ASSIGNMENT: Line by line, return everything in the listing exactly.

..........

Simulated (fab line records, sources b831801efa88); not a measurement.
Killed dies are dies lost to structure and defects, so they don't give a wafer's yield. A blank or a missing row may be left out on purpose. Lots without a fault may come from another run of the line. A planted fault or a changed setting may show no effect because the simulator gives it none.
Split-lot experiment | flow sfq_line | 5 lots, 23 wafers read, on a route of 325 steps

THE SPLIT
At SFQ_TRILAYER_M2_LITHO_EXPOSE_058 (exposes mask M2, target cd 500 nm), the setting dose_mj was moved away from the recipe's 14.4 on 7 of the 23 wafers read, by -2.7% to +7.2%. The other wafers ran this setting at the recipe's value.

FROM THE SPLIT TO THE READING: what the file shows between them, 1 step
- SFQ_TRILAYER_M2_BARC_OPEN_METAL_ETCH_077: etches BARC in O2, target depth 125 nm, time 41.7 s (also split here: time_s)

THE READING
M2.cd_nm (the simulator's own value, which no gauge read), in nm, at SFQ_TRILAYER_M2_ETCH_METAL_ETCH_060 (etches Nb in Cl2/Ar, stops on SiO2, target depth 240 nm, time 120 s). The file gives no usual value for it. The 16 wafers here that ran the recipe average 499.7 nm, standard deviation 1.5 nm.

..........

TASK RESULT:
Simulated (fab line records, sources b831801efa88); not a measurement.
Killed dies are dies lost to structure and defects, so they don't give a wafer's yield. A blank or a missing row may be left out on purpose. Lots without a fault may come from another run of the line. A planted fault or a changed setting may show no effect because the simulator gives it none.
Split-lot experiment | flow sfq_line | 5 lots, 23 wafers read, on a route of 325 steps

THE SPLIT
At SFQ_TRILAYER_M2_LITHO_EXPOSE_058 (exposes mask M2, target cd 500 nm), the setting dose_mj was moved away from the recipe's 14.4 on 7 of the 23 wafers read, by -2.7% to +7.2%. The other wafers ran this setting at the recipe's value.

FROM THE SPLIT TO THE READING: what the file shows between them, 1 step
- SFQ_TRILAYER_M2_BARC_OPEN_METAL_ETCH_077: etches BARC in O2, target depth 125 nm, time 41.7 s (also split here: time_s)

THE READING
M2.cd_nm (the simulator's own value, which no gauge read), in nm, at SFQ_TRILAYER_M2_ETCH_METAL_ETCH_060 (etches Nb in Cl2/Ar, stops on SiO2, target depth 240 nm, time 120 s). The file gives no usual value for it. The 16 wafers here that ran the recipe average 499.7 nm, standard deviation 1.5 nm.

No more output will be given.